# SOURCE INFORMATION
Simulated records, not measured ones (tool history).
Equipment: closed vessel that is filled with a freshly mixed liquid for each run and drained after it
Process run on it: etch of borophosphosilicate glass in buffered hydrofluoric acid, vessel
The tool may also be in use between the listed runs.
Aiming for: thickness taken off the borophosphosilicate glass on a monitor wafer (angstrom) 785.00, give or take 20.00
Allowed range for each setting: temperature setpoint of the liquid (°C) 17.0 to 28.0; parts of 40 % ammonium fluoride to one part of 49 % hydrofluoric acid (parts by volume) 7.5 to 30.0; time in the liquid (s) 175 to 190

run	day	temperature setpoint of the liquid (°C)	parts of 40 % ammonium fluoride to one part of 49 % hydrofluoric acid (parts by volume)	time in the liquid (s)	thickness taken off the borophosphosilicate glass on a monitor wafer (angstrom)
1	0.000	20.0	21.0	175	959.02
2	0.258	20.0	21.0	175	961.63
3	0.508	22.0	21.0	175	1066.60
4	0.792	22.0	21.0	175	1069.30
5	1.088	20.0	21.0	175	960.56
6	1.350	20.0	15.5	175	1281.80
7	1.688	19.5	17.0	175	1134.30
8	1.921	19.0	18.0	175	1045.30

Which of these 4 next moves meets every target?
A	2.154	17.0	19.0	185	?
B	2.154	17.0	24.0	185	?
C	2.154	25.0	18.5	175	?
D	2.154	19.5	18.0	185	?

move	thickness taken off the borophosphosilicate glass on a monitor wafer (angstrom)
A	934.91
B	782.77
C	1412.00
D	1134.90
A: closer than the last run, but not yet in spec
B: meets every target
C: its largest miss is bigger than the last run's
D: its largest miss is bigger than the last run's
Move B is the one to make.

# ASSIGNMENT
Reproduce exactly, and only, the part of the listing above that begins at the line with "A: closer than" and goes on through the line with "D: its largest".

# RESULT
A: closer than the last run, but not yet in spec
B: meets every target
C: its largest miss is bigger than the last run's
D: its largest miss is bigger than the last run's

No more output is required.